▶ Work instruction:
Go through the data from its first line and retype each line, stopping once the line containing "- what it shows: parallel lines" has been retyped.

▶ Given data:
------------------------

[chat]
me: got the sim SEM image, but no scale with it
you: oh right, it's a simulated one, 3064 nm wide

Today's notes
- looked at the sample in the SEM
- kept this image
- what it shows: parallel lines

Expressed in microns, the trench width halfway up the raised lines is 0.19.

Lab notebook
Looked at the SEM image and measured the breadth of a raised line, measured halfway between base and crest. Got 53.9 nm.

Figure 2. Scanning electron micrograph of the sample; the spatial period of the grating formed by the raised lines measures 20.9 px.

------------------------

▶ Written solution:
[chat]
me: got the sim SEM image, but no scale with it
you: oh right, it's a simulated one, 3064 nm wide

Today's notes
- looked at the sample in the SEM
- kept this image
- what it shows: parallel lines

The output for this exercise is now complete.